(Exercise data)
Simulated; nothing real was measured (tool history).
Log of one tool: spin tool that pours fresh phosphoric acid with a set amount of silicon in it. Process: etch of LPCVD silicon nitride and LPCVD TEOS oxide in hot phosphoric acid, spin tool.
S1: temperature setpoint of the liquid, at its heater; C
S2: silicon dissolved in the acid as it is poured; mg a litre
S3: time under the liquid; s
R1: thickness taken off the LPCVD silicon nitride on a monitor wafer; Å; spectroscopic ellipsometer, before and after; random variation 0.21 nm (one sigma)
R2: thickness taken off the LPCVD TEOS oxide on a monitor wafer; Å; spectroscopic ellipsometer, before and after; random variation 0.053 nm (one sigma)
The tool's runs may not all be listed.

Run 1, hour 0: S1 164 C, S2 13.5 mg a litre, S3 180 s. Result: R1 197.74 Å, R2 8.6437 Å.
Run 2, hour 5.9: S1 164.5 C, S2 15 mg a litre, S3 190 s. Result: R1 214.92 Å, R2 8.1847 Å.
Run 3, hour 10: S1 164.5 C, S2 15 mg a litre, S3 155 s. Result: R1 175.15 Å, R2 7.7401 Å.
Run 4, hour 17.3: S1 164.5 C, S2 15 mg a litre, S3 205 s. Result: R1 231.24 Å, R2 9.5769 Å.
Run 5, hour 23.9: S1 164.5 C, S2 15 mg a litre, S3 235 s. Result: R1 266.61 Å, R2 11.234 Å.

(Work task) Repeat every record above. Each one must match exactly.

(Your solution)
Simulated; nothing real was measured (tool history).
Log of one tool: spin tool that pours fresh phosphoric acid with a set amount of silicon in it. Process: etch of LPCVD silicon nitride and LPCVD TEOS oxide in hot phosphoric acid, spin tool.
S1: temperature setpoint of the liquid, at its heater; C
S2: silicon dissolved in the acid as it is poured; mg a litre
S3: time under the liquid; s
R1: thickness taken off the LPCVD silicon nitride on a monitor wafer; Å; spectroscopic ellipsometer, before and after; random variation 0.21 nm (one sigma)
R2: thickness taken off the LPCVD TEOS oxide on a monitor wafer; Å; spectroscopic ellipsometer, before and after; random variation 0.053 nm (one sigma)
The tool's runs may not all be listed.

Run 1, hour 0: S1 164 C, S2 13.5 mg a litre, S3 180 s. Result: R1 197.74 Å, R2 8.6437 Å.
Run 2, hour 5.9: S1 164.5 C, S2 15 mg a litre, S3 190 s. Result: R1 214.92 Å, R2 8.1847 Å.
Run 3, hour 10: S1 164.5 C, S2 15 mg a litre, S3 155 s. Result: R1 175.15 Å, R2 7.7401 Å.
Run 4, hour 17.3: S1 164.5 C, S2 15 mg a litre, S3 205 s. Result: R1 231.24 Å, R2 9.5769 Å.
Run 5, hour 23.9: S1 164.5 C, S2 15 mg a litre, S3 235 s. Result: R1 266.61 Å, R2 11.234 Å.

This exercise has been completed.